━━━ DATASET RECORDS ━━━
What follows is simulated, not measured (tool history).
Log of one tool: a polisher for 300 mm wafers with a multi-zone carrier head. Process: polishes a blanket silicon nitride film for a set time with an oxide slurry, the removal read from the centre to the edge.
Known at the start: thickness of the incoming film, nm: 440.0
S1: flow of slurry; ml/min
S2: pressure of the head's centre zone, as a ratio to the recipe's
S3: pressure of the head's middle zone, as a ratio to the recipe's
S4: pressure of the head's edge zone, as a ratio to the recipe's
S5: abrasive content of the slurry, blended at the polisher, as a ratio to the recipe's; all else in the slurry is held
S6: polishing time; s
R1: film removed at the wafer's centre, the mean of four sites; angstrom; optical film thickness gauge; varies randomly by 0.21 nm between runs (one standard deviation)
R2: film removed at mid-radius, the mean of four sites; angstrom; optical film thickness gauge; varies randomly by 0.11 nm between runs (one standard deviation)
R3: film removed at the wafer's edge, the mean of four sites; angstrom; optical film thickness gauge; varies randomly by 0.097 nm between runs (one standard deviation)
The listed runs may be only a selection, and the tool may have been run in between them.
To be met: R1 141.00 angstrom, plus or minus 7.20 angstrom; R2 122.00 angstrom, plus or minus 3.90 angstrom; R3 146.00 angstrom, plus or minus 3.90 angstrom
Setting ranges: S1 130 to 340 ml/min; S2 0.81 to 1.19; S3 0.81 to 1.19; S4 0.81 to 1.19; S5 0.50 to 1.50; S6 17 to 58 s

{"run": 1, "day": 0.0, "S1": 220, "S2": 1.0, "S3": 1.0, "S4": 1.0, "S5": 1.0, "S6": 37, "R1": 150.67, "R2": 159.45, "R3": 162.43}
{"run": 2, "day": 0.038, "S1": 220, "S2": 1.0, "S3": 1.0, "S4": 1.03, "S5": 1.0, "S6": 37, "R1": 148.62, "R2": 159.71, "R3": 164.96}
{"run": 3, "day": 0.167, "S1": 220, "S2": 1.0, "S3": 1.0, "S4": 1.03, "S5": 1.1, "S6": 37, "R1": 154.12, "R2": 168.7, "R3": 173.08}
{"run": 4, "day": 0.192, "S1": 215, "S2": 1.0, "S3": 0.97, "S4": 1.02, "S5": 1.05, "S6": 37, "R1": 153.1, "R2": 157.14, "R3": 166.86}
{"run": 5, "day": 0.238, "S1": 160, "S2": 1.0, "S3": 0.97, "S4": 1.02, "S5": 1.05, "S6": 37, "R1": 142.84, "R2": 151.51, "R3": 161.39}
━━━

ACTIVITY :: Repeat every line exactly, starting with the first line of the entries, and stop once the line containing "S2: pressure of" has been given.

YOUR SOLUTION ::
What follows is simulated, not measured (tool history).
Log of one tool: a polisher for 300 mm wafers with a multi-zone carrier head. Process: polishes a blanket silicon nitride film for a set time with an oxide slurry, the removal read from the centre to the edge.
Known at the start: thickness of the incoming film, nm: 440.0
S1: flow of slurry; ml/min
S2: pressure of the head's centre zone, as a ratio to the recipe's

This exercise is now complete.